## Requirement:
Every record below must be set down again exactly as given.

━━━━

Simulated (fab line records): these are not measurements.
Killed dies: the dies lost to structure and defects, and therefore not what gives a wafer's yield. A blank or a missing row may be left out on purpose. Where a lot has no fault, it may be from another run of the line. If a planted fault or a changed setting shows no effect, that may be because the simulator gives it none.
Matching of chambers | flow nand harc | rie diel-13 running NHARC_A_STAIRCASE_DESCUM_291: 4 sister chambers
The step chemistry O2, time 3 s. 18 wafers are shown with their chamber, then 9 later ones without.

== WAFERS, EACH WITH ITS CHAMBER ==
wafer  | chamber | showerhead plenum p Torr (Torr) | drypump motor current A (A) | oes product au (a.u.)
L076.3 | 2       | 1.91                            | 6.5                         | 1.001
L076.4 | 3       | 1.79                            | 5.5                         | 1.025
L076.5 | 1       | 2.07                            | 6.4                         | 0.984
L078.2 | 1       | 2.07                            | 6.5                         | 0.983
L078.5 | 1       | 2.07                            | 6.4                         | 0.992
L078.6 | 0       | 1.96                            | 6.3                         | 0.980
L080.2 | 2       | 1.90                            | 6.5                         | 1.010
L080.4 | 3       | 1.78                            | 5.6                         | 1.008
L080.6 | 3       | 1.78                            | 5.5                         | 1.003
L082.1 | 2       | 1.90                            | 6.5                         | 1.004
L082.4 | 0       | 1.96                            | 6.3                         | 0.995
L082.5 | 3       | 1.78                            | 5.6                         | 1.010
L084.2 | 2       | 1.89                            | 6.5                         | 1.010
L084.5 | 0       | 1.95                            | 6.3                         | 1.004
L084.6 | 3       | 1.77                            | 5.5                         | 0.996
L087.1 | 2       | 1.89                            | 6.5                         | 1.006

━━━━

## Your response:
Simulated (fab line records): these are not measurements.
Killed dies: the dies lost to structure and defects, and therefore not what gives a wafer's yield. A blank or a missing row may be left out on purpose. Where a lot has no fault, it may be from another run of the line. If a planted fault or a changed setting shows no effect, that may be because the simulator gives it none.
Matching of chambers | flow nand harc | rie diel-13 running NHARC_A_STAIRCASE_DESCUM_291: 4 sister chambers
The step chemistry O2, time 3 s. 18 wafers are shown with their chamber, then 9 later ones without.

== WAFERS, EACH WITH ITS CHAMBER ==
wafer  | chamber | showerhead plenum p Torr (Torr) | drypump motor current A (A) | oes product au (a.u.)
L076.3 | 2       | 1.91                            | 6.5                         | 1.001
L076.4 | 3       | 1.79                            | 5.5                         | 1.025
L076.5 | 1       | 2.07                            | 6.4                         | 0.984
L078.2 | 1       | 2.07                            | 6.5                         | 0.983
L078.5 | 1       | 2.07                            | 6.4                         | 0.992
L078.6 | 0       | 1.96                            | 6.3                         | 0.980
L080.2 | 2       | 1.90                            | 6.5                         | 1.010
L080.4 | 3       | 1.78                            | 5.6                         | 1.008
L080.6 | 3       | 1.78                            | 5.5                         | 1.003
L082.1 | 2       | 1.90                            | 6.5                         | 1.004
L082.4 | 0       | 1.96                            | 6.3                         | 0.995
L082.5 | 3       | 1.78                            | 5.6                         | 1.010
L084.2 | 2       | 1.89                            | 6.5                         | 1.010
L084.5 | 0       | 1.95                            | 6.3                         | 1.004
L084.6 | 3       | 1.77                            | 5.5                         | 0.996
L087.1 | 2       | 1.89                            | 6.5                         | 1.006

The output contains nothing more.